◆ **Data for analysis**:
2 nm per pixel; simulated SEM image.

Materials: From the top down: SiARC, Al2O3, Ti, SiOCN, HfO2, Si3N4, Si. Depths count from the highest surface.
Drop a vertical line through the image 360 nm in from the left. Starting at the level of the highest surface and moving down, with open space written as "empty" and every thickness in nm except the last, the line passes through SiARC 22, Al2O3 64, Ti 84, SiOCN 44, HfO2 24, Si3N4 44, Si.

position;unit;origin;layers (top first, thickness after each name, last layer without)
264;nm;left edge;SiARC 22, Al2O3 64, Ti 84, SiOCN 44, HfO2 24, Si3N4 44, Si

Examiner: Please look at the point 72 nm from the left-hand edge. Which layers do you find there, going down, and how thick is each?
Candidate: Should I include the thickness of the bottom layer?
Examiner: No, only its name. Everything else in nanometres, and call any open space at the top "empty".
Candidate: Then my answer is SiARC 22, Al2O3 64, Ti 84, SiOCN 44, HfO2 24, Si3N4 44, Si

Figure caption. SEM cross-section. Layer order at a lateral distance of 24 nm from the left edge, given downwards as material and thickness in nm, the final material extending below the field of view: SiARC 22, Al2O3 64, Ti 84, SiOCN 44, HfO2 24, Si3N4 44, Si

◆ **Task item**:
Your task is to retype the whole listing, keeping every word exactly as it is.

◆ **Answer section**:
2 nm per pixel; simulated SEM image.

Materials: From the top down: SiARC, Al2O3, Ti, SiOCN, HfO2, Si3N4, Si. Depths count from the highest surface.
Drop a vertical line through the image 360 nm in from the left. Starting at the level of the highest surface and moving down, with open space written as "empty" and every thickness in nm except the last, the line passes through SiARC 22, Al2O3 64, Ti 84, SiOCN 44, HfO2 24, Si3N4 44, Si.

position;unit;origin;layers (top first, thickness after each name, last layer without)
264;nm;left edge;SiARC 22, Al2O3 64, Ti 84, SiOCN 44, HfO2 24, Si3N4 44, Si

Examiner: Please look at the point 72 nm from the left-hand edge. Which layers do you find there, going down, and how thick is each?
Candidate: Should I include the thickness of the bottom layer?
Examiner: No, only its name. Everything else in nanometres, and call any open space at the top "empty".
Candidate: Then my answer is SiARC 22, Al2O3 64, Ti 84, SiOCN 44, HfO2 24, Si3N4 44, Si

Figure caption. SEM cross-section. Layer order at a lateral distance of 24 nm from the left edge, given downwards as material and thickness in nm, the final material extending below the field of view: SiARC 22, Al2O3 64, Ti 84, SiOCN 44, HfO2 24, Si3N4 44, Si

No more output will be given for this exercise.